→ Assignment: Each record has to be returned exactly as it appears.

→ Given data:
[Start of section]
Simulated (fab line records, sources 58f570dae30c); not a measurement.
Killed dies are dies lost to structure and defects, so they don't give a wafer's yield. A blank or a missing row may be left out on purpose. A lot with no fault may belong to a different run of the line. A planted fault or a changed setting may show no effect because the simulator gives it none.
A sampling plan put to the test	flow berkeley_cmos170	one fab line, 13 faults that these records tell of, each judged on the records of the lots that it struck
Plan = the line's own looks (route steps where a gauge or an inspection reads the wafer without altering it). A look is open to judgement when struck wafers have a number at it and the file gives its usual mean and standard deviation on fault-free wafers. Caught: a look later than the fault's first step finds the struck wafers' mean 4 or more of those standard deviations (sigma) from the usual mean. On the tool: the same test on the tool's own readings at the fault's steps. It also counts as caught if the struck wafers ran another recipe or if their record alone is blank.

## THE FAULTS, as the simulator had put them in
[End of section]

→ Exercise result:
Simulated (fab line records, sources 58f570dae30c); not a measurement.
Killed dies are dies lost to structure and defects, so they don't give a wafer's yield. A blank or a missing row may be left out on purpose. A lot with no fault may belong to a different run of the line. A planted fault or a changed setting may show no effect because the simulator gives it none.
A sampling plan put to the test	flow berkeley_cmos170	one fab line, 13 faults that these records tell of, each judged on the records of the lots that it struck
Plan = the line's own looks (route steps where a gauge or an inspection reads the wafer without altering it). A look is open to judgement when struck wafers have a number at it and the file gives its usual mean and standard deviation on fault-free wafers. Caught: a look later than the fault's first step finds the struck wafers' mean 4 or more of those standard deviations (sigma) from the usual mean. On the tool: the same test on the tool's own readings at the fault's steps. It also counts as caught if the struck wafers ran another recipe or if their record alone is blank.

## THE FAULTS, as the simulator had put them in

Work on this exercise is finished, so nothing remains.